►
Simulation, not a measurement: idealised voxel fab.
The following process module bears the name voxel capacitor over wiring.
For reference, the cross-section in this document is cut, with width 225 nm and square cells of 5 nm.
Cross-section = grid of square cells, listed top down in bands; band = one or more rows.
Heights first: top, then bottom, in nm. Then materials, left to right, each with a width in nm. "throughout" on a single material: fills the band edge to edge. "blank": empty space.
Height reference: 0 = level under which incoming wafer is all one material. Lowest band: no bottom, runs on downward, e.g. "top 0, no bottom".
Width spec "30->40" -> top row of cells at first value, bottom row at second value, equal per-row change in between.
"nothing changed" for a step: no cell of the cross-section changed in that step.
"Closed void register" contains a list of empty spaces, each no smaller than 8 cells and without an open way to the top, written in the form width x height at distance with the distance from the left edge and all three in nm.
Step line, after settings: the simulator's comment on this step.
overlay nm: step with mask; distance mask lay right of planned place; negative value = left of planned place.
◄

> [Required action]: Reproduce every line above without error.

> [Task answer]:
Simulation, not a measurement: idealised voxel fab.
The following process module bears the name voxel capacitor over wiring.
For reference, the cross-section in this document is cut, with width 225 nm and square cells of 5 nm.
Cross-section = grid of square cells, listed top down in bands; band = one or more rows.
Heights first: top, then bottom, in nm. Then materials, left to right, each with a width in nm. "throughout" on a single material: fills the band edge to edge. "blank": empty space.
Height reference: 0 = level under which incoming wafer is all one material. Lowest band: no bottom, runs on downward, e.g. "top 0, no bottom".
Width spec "30->40" -> top row of cells at first value, bottom row at second value, equal per-row change in between.
"nothing changed" for a step: no cell of the cross-section changed in that step.
"Closed void register" contains a list of empty spaces, each no smaller than 8 cells and without an open way to the top, written in the form width x height at distance with the distance from the left edge and all three in nm.
Step line, after settings: the simulator's comment on this step.
overlay nm: step with mask; distance mask lay right of planned place; negative value = left of planned place.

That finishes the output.